Exercise:
All that is wanted is a word-for-word copy of the data from its first line to the line containing "dishing of a wide line in a test structure (angstrom): the", both included.

BEGIN

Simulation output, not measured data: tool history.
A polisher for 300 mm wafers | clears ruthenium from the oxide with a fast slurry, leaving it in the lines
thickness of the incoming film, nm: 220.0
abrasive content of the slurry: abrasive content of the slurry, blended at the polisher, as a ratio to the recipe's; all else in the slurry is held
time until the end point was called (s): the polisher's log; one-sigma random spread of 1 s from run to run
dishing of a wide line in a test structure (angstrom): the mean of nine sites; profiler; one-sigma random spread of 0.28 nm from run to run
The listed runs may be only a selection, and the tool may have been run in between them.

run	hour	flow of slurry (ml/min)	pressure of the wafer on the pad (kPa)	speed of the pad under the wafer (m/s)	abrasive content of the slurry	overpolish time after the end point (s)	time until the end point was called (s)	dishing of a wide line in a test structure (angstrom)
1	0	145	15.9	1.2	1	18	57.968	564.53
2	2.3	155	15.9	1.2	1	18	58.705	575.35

END

Written reply:
Simulation output, not measured data: tool history.
A polisher for 300 mm wafers | clears ruthenium from the oxide with a fast slurry, leaving it in the lines
thickness of the incoming film, nm: 220.0
abrasive content of the slurry: abrasive content of the slurry, blended at the polisher, as a ratio to the recipe's; all else in the slurry is held
time until the end point was called (s): the polisher's log; one-sigma random spread of 1 s from run to run
dishing of a wide line in a test structure (angstrom): the mean of nine sites; profiler; one-sigma random spread of 0.28 nm from run to run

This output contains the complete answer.